Extracted data:
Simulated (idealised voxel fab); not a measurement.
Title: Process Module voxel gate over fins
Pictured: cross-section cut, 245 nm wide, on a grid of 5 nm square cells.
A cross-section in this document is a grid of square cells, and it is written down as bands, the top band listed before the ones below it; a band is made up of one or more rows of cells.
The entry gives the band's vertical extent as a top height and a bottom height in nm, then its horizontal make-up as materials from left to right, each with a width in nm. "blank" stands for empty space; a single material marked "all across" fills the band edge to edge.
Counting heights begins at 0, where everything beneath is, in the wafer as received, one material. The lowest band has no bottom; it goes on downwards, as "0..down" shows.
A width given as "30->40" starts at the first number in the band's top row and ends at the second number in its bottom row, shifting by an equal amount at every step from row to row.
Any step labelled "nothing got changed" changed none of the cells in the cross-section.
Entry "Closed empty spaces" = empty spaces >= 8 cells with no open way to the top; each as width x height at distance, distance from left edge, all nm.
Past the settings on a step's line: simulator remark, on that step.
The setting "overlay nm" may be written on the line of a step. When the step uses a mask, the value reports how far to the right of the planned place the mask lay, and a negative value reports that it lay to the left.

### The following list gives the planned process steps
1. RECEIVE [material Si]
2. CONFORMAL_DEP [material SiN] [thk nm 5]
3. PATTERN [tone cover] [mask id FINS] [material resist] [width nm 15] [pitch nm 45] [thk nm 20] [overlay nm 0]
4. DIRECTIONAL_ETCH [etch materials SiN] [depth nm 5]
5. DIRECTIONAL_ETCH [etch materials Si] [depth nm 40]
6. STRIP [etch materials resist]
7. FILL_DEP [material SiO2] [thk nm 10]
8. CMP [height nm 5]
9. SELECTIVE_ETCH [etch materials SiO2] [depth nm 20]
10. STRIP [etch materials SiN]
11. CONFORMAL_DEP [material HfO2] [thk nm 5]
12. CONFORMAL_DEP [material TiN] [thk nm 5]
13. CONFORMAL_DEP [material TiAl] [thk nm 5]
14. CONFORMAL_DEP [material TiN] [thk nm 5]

Activity: Only the lines from the beginning of the listing through the line containing "Counting heights begins" are wanted, each restated word for word.

Worked solution:
Simulated (idealised voxel fab); not a measurement.
Title: Process Module voxel gate over fins
Pictured: cross-section cut, 245 nm wide, on a grid of 5 nm square cells.
A cross-section in this document is a grid of square cells, and it is written down as bands, the top band listed before the ones below it; a band is made up of one or more rows of cells.
The entry gives the band's vertical extent as a top height and a bottom height in nm, then its horizontal make-up as materials from left to right, each with a width in nm. "blank" stands for empty space; a single material marked "all across" fills the band edge to edge.
Counting heights begins at 0, where everything beneath is, in the wafer as received, one material. The lowest band has no bottom; it goes on downwards, as "0..down" shows.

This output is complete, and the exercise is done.